### [Stored data]
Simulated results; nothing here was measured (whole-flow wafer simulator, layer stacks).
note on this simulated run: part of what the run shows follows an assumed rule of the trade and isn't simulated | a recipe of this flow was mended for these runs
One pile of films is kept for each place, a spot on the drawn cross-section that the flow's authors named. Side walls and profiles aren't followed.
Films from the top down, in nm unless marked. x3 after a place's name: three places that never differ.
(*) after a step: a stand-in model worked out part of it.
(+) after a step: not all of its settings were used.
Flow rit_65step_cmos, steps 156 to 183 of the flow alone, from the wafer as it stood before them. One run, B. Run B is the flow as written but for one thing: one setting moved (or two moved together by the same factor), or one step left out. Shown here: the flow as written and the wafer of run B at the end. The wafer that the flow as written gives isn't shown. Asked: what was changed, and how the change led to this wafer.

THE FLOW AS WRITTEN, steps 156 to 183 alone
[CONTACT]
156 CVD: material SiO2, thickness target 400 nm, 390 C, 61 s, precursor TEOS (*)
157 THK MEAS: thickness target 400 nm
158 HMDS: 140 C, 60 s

### [Work task]
Every line above from the line with "156 CVD: material" to the line with "157 THK MEAS: thickness target 400 nm", both included, must be reproduced exactly, and no other line may appear.

### [Exercise answer]
156 CVD: material SiO2, thickness target 400 nm, 390 C, 61 s, precursor TEOS (*)
157 THK MEAS: thickness target 400 nm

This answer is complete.